──────────
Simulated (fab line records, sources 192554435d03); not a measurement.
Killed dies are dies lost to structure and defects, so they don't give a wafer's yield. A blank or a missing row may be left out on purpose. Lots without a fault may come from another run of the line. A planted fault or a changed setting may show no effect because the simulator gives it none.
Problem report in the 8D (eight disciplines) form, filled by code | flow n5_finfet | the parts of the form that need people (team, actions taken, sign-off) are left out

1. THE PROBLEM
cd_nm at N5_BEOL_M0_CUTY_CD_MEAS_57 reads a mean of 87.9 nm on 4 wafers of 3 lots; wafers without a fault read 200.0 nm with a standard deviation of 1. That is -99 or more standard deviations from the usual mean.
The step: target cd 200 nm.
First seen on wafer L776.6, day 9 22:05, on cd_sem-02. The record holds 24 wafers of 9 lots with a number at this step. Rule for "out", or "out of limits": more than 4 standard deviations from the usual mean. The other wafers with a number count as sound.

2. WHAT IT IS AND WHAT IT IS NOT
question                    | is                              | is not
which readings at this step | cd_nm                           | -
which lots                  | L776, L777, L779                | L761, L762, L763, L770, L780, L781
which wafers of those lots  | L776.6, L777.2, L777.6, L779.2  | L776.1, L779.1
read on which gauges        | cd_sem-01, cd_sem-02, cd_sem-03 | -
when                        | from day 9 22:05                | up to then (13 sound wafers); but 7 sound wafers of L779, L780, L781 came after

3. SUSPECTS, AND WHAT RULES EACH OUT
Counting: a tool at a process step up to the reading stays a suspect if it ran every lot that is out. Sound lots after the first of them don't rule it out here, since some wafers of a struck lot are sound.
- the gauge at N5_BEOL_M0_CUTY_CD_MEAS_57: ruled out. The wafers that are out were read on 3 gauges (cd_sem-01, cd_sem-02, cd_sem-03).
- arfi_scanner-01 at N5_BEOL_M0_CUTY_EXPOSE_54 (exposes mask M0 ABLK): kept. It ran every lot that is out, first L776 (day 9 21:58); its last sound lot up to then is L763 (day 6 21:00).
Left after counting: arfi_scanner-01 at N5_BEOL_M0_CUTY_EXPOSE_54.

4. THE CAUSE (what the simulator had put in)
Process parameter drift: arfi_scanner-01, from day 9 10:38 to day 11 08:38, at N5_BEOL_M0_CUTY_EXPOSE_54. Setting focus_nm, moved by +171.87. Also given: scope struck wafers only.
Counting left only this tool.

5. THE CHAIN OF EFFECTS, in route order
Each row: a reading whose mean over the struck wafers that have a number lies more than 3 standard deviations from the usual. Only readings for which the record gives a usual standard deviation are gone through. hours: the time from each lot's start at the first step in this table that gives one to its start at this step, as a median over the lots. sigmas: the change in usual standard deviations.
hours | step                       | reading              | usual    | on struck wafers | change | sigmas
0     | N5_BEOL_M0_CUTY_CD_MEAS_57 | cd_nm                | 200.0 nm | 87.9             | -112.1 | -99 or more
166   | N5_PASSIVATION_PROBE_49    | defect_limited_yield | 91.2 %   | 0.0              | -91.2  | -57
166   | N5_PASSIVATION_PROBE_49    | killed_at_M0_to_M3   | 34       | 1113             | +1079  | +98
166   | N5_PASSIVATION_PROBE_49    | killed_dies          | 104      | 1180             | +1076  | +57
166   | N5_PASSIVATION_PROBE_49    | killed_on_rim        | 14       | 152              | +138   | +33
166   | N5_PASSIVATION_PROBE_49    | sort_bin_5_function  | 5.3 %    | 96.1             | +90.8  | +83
──────────

EXERCISE:
Could you restate word for word the lines above from the one containing "Problem report in" through the one containing "cd_nm at N5_BEOL_M0_CUTY_CD_MEAS_57", both included, and nothing else?

RESPONSE AREA:
Problem report in the 8D (eight disciplines) form, filled by code | flow n5_finfet | the parts of the form that need people (team, actions taken, sign-off) are left out

1. THE PROBLEM
cd_nm at N5_BEOL_M0_CUTY_CD_MEAS_57 reads a mean of 87.9 nm on 4 wafers of 3 lots; wafers without a fault read 200.0 nm with a standard deviation of 1. That is -99 or more standard deviations from the usual mean.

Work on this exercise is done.